§ **Action item**:
Every line from the top of the material through the line holding "- SKY_CONTACT_CVD_24: deposits" should be copied exactly, and only those lines.

Available data section start
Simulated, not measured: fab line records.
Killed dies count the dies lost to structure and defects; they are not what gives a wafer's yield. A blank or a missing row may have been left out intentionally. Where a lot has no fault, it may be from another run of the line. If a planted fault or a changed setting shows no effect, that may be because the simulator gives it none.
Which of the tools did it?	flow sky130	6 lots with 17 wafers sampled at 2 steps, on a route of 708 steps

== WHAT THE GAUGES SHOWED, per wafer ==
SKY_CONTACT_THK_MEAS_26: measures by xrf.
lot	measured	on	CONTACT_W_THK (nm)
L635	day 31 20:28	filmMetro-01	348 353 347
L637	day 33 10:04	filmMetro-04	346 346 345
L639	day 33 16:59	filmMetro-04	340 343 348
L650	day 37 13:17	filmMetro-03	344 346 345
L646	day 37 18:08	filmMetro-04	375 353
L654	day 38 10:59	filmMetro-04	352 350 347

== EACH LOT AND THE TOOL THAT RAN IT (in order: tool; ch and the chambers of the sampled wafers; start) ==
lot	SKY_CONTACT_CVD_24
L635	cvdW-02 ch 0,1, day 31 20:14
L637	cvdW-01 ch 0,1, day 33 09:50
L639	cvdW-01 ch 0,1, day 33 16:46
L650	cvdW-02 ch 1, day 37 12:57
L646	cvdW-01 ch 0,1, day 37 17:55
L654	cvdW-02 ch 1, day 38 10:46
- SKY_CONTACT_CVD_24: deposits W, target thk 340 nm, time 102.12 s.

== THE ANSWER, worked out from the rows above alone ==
Available data section end

§ **Answer space**:
Simulated, not measured: fab line records.
Killed dies count the dies lost to structure and defects; they are not what gives a wafer's yield. A blank or a missing row may have been left out intentionally. Where a lot has no fault, it may be from another run of the line. If a planted fault or a changed setting shows no effect, that may be because the simulator gives it none.
Which of the tools did it?	flow sky130	6 lots with 17 wafers sampled at 2 steps, on a route of 708 steps

== WHAT THE GAUGES SHOWED, per wafer ==
SKY_CONTACT_THK_MEAS_26: measures by xrf.
lot	measured	on	CONTACT_W_THK (nm)
L635	day 31 20:28	filmMetro-01	348 353 347
L637	day 33 10:04	filmMetro-04	346 346 345
L639	day 33 16:59	filmMetro-04	340 343 348
L650	day 37 13:17	filmMetro-03	344 346 345
L646	day 37 18:08	filmMetro-04	375 353
L654	day 38 10:59	filmMetro-04	352 350 347

== EACH LOT AND THE TOOL THAT RAN IT (in order: tool; ch and the chambers of the sampled wafers; start) ==
lot	SKY_CONTACT_CVD_24
L635	cvdW-02 ch 0,1, day 31 20:14
L637	cvdW-01 ch 0,1, day 33 09:50
L639	cvdW-01 ch 0,1, day 33 16:46
L650	cvdW-02 ch 1, day 37 12:57
L646	cvdW-01 ch 0,1, day 37 17:55
L654	cvdW-02 ch 1, day 38 10:46
- SKY_CONTACT_CVD_24: deposits W, target thk 340 nm, time 102.12 s.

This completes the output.